▶ **Work task**
Under this line are the records; write out word for word the part that begins at the line containing "which lots;L562;L549, L553, L567, L568" and ends at the line containing "- pvd sputter-02 at GF_V5_SPUTTER_21", and no more.

== == ==

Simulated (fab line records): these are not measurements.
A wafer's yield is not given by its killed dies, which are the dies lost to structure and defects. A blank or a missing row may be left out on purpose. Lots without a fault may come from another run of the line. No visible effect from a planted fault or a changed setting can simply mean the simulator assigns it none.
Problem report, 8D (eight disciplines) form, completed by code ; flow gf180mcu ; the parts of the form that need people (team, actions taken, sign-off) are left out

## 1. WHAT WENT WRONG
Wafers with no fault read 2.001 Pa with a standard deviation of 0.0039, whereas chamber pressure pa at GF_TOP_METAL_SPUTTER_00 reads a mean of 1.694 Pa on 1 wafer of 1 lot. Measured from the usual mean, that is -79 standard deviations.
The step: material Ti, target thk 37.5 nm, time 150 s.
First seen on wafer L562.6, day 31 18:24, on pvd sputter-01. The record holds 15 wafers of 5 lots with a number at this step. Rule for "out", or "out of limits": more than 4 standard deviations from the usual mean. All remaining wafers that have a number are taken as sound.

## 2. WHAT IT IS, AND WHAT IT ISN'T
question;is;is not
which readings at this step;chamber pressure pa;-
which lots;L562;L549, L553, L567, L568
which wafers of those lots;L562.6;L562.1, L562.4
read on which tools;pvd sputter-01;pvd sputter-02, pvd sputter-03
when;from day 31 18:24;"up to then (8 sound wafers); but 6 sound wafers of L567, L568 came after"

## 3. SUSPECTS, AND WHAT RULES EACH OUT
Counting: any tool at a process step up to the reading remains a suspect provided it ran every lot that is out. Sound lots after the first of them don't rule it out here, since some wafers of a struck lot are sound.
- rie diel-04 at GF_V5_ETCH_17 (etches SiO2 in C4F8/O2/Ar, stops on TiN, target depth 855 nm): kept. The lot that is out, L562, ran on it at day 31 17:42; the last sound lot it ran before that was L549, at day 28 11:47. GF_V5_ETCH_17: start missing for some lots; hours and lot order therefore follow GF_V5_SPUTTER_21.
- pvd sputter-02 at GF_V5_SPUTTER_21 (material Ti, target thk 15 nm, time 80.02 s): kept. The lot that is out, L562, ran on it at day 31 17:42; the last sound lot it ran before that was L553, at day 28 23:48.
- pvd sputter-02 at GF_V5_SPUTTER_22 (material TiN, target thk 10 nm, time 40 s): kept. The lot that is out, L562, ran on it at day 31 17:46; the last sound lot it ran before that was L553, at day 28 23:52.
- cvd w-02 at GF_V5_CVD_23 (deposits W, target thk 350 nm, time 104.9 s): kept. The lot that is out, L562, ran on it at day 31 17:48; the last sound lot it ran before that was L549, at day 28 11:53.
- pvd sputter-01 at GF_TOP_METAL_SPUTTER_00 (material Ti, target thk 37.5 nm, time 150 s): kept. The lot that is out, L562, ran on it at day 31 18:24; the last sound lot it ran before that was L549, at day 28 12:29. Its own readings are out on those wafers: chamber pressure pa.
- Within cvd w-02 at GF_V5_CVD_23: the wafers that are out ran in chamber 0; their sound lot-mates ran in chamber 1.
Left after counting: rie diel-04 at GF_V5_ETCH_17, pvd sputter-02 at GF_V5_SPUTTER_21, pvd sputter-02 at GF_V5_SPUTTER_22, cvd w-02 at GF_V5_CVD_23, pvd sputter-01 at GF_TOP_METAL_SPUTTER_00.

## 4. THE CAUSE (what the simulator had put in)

== == ==

▶ **Answer section**
which lots;L562;L549, L553, L567, L568
which wafers of those lots;L562.6;L562.1, L562.4
read on which tools;pvd sputter-01;pvd sputter-02, pvd sputter-03
when;from day 31 18:24;"up to then (8 sound wafers); but 6 sound wafers of L567, L568 came after"

## 3. SUSPECTS, AND WHAT RULES EACH OUT
Counting: any tool at a process step up to the reading remains a suspect provided it ran every lot that is out. Sound lots after the first of them don't rule it out here, since some wafers of a struck lot are sound.
- rie diel-04 at GF_V5_ETCH_17 (etches SiO2 in C4F8/O2/Ar, stops on TiN, target depth 855 nm): kept. The lot that is out, L562, ran on it at day 31 17:42; the last sound lot it ran before that was L549, at day 28 11:47. GF_V5_ETCH_17: start missing for some lots; hours and lot order therefore follow GF_V5_SPUTTER_21.
- pvd sputter-02 at GF_V5_SPUTTER_21 (material Ti, target thk 15 nm, time 80.02 s): kept. The lot that is out, L562, ran on it at day 31 17:42; the last sound lot it ran before that was L553, at day 28 23:48.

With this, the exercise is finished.